**TASK ITEM**. Each line in the records below, from the one that contains "route steps=1938 shown" to the one that contains "L074.4,pecvd-04,2,81.07,0.1,26.6,129.4", should be reproduced exactly, the first and last included.

------ PROVIDED INFORMATION ------
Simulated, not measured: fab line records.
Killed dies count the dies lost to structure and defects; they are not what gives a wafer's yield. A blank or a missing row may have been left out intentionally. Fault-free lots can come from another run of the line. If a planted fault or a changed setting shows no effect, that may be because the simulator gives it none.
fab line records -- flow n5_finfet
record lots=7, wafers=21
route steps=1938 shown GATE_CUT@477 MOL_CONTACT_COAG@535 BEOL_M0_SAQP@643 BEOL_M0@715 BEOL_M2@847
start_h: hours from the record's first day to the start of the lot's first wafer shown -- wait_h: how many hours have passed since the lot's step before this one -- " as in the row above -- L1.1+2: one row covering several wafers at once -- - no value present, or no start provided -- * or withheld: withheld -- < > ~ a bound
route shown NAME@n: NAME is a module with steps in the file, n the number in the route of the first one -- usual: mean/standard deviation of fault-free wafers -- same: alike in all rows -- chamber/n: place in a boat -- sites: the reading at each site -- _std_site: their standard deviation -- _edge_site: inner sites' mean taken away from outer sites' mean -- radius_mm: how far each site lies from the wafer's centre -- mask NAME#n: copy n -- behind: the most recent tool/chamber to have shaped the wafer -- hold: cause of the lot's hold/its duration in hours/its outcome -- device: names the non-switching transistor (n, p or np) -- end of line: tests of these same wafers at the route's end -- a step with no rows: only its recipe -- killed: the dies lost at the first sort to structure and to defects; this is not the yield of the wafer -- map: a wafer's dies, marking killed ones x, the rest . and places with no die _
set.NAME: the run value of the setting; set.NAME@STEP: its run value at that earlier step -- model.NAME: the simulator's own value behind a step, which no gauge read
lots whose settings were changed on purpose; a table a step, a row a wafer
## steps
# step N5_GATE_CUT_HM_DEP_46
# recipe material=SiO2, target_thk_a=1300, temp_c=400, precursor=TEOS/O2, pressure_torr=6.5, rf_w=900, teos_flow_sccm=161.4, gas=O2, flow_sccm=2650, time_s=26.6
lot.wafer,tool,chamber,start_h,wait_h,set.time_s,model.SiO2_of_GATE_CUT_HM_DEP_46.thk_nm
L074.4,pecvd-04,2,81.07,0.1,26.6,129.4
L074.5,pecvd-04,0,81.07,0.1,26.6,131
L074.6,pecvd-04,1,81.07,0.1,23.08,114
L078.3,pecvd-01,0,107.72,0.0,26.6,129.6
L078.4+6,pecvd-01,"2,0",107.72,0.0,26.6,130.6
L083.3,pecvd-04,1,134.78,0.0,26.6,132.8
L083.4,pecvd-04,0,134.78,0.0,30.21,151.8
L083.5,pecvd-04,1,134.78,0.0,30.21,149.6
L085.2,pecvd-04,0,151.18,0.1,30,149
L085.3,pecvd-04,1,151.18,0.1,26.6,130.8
------

**RESULT**.
route steps=1938 shown GATE_CUT@477 MOL_CONTACT_COAG@535 BEOL_M0_SAQP@643 BEOL_M0@715 BEOL_M2@847
start_h: hours from the record's first day to the start of the lot's first wafer shown -- wait_h: how many hours have passed since the lot's step before this one -- " as in the row above -- L1.1+2: one row covering several wafers at once -- - no value present, or no start provided -- * or withheld: withheld -- < > ~ a bound
route shown NAME@n: NAME is a module with steps in the file, n the number in the route of the first one -- usual: mean/standard deviation of fault-free wafers -- same: alike in all rows -- chamber/n: place in a boat -- sites: the reading at each site -- _std_site: their standard deviation -- _edge_site: inner sites' mean taken away from outer sites' mean -- radius_mm: how far each site lies from the wafer's centre -- mask NAME#n: copy n -- behind: the most recent tool/chamber to have shaped the wafer -- hold: cause of the lot's hold/its duration in hours/its outcome -- device: names the non-switching transistor (n, p or np) -- end of line: tests of these same wafers at the route's end -- a step with no rows: only its recipe -- killed: the dies lost at the first sort to structure and to defects; this is not the yield of the wafer -- map: a wafer's dies, marking killed ones x, the rest . and places with no die _
set.NAME: the run value of the setting; set.NAME@STEP: its run value at that earlier step -- model.NAME: the simulator's own value behind a step, which no gauge read
lots whose settings were changed on purpose; a table a step, a row a wafer
## steps
# step N5_GATE_CUT_HM_DEP_46
# recipe material=SiO2, target_thk_a=1300, temp_c=400, precursor=TEOS/O2, pressure_torr=6.5, rf_w=900, teos_flow_sccm=161.4, gas=O2, flow_sccm=2650, time_s=26.6
lot.wafer,tool,chamber,start_h,wait_h,set.time_s,model.SiO2_of_GATE_CUT_HM_DEP_46.thk_nm
L074.4,pecvd-04,2,81.07,0.1,26.6,129.4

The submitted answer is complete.